:: Requirement ::
In the entries below, find the line containing "route steps=1938 shown" and the line containing "lots untouched by". Copy those two lines and everything between them exactly, and only that.

:: Given data ::
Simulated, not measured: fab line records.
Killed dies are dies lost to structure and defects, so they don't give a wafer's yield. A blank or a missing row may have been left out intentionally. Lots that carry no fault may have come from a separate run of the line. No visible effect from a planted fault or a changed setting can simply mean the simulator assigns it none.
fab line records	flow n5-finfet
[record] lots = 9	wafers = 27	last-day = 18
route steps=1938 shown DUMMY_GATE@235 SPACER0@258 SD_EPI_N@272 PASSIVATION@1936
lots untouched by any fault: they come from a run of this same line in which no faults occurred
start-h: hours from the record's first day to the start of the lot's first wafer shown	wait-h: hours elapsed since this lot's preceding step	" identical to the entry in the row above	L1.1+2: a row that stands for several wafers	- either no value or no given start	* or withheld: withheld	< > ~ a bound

:: Worked solution ::
route steps=1938 shown DUMMY_GATE@235 SPACER0@258 SD_EPI_N@272 PASSIVATION@1936
lots untouched by any fault: they come from a run of this same line in which no faults occurred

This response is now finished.